Record excerpts |
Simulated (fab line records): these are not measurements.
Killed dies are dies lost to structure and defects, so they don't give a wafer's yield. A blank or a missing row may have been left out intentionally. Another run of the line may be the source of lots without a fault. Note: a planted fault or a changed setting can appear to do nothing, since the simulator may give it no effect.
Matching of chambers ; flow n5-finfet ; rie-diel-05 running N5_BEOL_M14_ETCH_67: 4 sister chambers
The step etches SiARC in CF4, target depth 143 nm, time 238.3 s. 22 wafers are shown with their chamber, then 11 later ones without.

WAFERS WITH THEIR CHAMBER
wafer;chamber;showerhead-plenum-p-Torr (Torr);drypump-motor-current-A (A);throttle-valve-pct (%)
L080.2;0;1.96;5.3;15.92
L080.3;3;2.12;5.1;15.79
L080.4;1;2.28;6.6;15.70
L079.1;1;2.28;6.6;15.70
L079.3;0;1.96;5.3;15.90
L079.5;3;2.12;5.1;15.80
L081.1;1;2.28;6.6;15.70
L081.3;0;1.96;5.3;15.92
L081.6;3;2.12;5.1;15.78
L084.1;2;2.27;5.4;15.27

Task item |
Transcribe the entries above word for word, from the first line through the line containing "L080.2;0;1.96;5.3;15.92", and nothing else.

Your solution |
Simulated (fab line records): these are not measurements.
Killed dies are dies lost to structure and defects, so they don't give a wafer's yield. A blank or a missing row may have been left out intentionally. Another run of the line may be the source of lots without a fault. Note: a planted fault or a changed setting can appear to do nothing, since the simulator may give it no effect.
Matching of chambers ; flow n5-finfet ; rie-diel-05 running N5_BEOL_M14_ETCH_67: 4 sister chambers
The step etches SiARC in CF4, target depth 143 nm, time 238.3 s. 22 wafers are shown with their chamber, then 11 later ones without.

WAFERS WITH THEIR CHAMBER
wafer;chamber;showerhead-plenum-p-Torr (Torr);drypump-motor-current-A (A);throttle-valve-pct (%)
L080.2;0;1.96;5.3;15.92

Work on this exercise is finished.